• Information:
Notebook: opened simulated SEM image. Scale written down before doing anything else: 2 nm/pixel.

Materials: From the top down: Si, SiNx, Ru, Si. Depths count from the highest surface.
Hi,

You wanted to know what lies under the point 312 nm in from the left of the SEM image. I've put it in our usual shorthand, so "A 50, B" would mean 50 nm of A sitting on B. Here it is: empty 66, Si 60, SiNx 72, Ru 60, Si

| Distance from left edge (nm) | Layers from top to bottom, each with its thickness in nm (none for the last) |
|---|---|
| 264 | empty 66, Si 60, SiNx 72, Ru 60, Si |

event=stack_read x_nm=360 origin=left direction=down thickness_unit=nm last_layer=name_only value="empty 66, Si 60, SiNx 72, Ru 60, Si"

• Assigned task:
Word for word, restate each of the records above.

• Answer box:
Notebook: opened simulated SEM image. Scale written down before doing anything else: 2 nm/pixel.

Materials: From the top down: Si, SiNx, Ru, Si. Depths count from the highest surface.
Hi,

You wanted to know what lies under the point 312 nm in from the left of the SEM image. I've put it in our usual shorthand, so "A 50, B" would mean 50 nm of A sitting on B. Here it is: empty 66, Si 60, SiNx 72, Ru 60, Si

| Distance from left edge (nm) | Layers from top to bottom, each with its thickness in nm (none for the last) |
|---|---|
| 264 | empty 66, Si 60, SiNx 72, Ru 60, Si |

event=stack_read x_nm=360 origin=left direction=down thickness_unit=nm last_layer=name_only value="empty 66, Si 60, SiNx 72, Ru 60, Si"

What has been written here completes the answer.